RECORDED INFORMATION section start

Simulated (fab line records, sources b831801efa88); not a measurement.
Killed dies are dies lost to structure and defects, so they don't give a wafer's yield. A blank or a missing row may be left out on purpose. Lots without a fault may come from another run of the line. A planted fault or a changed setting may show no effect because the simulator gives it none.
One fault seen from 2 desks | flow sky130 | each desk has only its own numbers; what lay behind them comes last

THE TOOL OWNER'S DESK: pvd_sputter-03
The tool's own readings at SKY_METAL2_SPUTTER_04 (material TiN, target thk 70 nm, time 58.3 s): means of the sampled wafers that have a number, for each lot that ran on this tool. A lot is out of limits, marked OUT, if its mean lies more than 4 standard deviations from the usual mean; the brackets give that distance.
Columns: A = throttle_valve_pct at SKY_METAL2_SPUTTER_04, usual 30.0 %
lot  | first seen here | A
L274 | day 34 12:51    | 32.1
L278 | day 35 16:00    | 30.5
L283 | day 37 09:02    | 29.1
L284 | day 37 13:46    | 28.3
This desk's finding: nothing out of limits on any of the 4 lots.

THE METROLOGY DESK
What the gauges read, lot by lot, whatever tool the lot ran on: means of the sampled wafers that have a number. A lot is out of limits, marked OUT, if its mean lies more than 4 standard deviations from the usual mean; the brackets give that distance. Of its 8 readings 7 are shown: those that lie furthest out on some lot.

RECORDED INFORMATION section end

▶ **ASSIGNMENT**:
If a line falls between the first line of the records and the line containing "THE METROLOGY DESK", inclusive, repeat it exactly; leave out all others.

▶ **PROBLEM SOLUTION**:
Simulated (fab line records, sources b831801efa88); not a measurement.
Killed dies are dies lost to structure and defects, so they don't give a wafer's yield. A blank or a missing row may be left out on purpose. Lots without a fault may come from another run of the line. A planted fault or a changed setting may show no effect because the simulator gives it none.
One fault seen from 2 desks | flow sky130 | each desk has only its own numbers; what lay behind them comes last

THE TOOL OWNER'S DESK: pvd_sputter-03
The tool's own readings at SKY_METAL2_SPUTTER_04 (material TiN, target thk 70 nm, time 58.3 s): means of the sampled wafers that have a number, for each lot that ran on this tool. A lot is out of limits, marked OUT, if its mean lies more than 4 standard deviations from the usual mean; the brackets give that distance.
Columns: A = throttle_valve_pct at SKY_METAL2_SPUTTER_04, usual 30.0 %
lot  | first seen here | A
L274 | day 34 12:51    | 32.1
L278 | day 35 16:00    | 30.5
L283 | day 37 09:02    | 29.1
L284 | day 37 13:46    | 28.3
This desk's finding: nothing out of limits on any of the 4 lots.

THE METROLOGY DESK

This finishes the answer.